-- Extracted information follows --

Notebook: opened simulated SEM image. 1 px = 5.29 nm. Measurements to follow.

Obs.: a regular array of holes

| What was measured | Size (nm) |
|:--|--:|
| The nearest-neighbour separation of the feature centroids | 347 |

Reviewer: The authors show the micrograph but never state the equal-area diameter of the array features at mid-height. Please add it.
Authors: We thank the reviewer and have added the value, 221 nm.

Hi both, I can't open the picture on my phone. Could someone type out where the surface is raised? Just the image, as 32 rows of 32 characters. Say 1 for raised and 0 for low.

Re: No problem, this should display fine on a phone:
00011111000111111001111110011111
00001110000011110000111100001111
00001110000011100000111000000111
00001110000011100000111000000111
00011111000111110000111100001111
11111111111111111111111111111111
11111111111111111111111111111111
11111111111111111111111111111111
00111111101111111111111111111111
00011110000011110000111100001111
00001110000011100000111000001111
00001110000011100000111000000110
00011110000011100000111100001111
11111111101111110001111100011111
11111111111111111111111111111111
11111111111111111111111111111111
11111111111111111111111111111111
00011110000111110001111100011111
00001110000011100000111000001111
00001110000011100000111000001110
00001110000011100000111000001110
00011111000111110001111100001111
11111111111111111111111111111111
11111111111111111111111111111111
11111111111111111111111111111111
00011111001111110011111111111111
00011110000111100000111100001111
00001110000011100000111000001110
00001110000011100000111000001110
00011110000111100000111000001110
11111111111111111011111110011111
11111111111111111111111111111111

-- Extracted information concluded --

- _Brief_: Please print exactly what appears from the first line of the data through the line with "Authors: We thank", including both of those lines and nothing past them.

- _Response_:
Notebook: opened simulated SEM image. 1 px = 5.29 nm. Measurements to follow.

Obs.: a regular array of holes

| What was measured | Size (nm) |
|:--|--:|
| The nearest-neighbour separation of the feature centroids | 347 |

Reviewer: The authors show the micrograph but never state the equal-area diameter of the array features at mid-height. Please add it.
Authors: We thank the reviewer and have added the value, 221 nm.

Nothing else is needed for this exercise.